────────────────────

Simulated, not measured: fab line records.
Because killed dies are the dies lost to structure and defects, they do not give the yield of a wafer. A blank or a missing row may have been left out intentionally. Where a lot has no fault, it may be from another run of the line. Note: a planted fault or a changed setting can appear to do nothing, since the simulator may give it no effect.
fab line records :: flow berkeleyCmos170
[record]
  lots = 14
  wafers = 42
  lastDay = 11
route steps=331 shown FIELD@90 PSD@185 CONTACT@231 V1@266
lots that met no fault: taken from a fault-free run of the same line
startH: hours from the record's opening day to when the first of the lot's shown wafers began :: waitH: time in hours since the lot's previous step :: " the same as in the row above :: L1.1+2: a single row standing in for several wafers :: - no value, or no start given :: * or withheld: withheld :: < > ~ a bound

────────────────────

(Assignment):
Copy down the whole of the data above, matching it exactly.

(Exercise output):
Simulated, not measured: fab line records.
Because killed dies are the dies lost to structure and defects, they do not give the yield of a wafer. A blank or a missing row may have been left out intentionally. Where a lot has no fault, it may be from another run of the line. Note: a planted fault or a changed setting can appear to do nothing, since the simulator may give it no effect.
fab line records :: flow berkeleyCmos170
[record]
  lots = 14
  wafers = 42
  lastDay = 11
route steps=331 shown FIELD@90 PSD@185 CONTACT@231 V1@266
lots that met no fault: taken from a fault-free run of the same line
startH: hours from the record's opening day to when the first of the lot's shown wafers began :: waitH: time in hours since the lot's previous step :: " the same as in the row above :: L1.1+2: a single row standing in for several wafers :: - no value, or no start given :: * or withheld: withheld :: < > ~ a bound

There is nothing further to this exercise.